What is needed is an exact copy of every record below.

*** Supplied data Section Begins ***

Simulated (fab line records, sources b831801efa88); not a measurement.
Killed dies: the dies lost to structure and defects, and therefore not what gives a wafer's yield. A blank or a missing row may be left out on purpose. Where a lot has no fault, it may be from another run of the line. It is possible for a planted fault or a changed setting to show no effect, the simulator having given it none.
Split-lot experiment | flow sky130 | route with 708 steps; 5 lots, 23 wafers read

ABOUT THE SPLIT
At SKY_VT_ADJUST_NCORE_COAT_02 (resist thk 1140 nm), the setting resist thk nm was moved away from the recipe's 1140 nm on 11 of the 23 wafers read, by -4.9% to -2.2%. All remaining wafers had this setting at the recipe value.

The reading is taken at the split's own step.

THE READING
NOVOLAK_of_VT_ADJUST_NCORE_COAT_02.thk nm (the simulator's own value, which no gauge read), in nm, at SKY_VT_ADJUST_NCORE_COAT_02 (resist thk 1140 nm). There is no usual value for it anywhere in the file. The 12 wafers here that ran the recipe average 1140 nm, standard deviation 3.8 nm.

*** Supplied data Section Ends ***

## Solution:
Simulated (fab line records, sources b831801efa88); not a measurement.
Killed dies: the dies lost to structure and defects, and therefore not what gives a wafer's yield. A blank or a missing row may be left out on purpose. Where a lot has no fault, it may be from another run of the line. It is possible for a planted fault or a changed setting to show no effect, the simulator having given it none.
Split-lot experiment | flow sky130 | route with 708 steps; 5 lots, 23 wafers read

ABOUT THE SPLIT
At SKY_VT_ADJUST_NCORE_COAT_02 (resist thk 1140 nm), the setting resist thk nm was moved away from the recipe's 1140 nm on 11 of the 23 wafers read, by -4.9% to -2.2%. All remaining wafers had this setting at the recipe value.

The reading is taken at the split's own step.

THE READING
NOVOLAK_of_VT_ADJUST_NCORE_COAT_02.thk nm (the simulator's own value, which no gauge read), in nm, at SKY_VT_ADJUST_NCORE_COAT_02 (resist thk 1140 nm). There is no usual value for it anywhere in the file. The 12 wafers here that ran the recipe average 1140 nm, standard deviation 3.8 nm.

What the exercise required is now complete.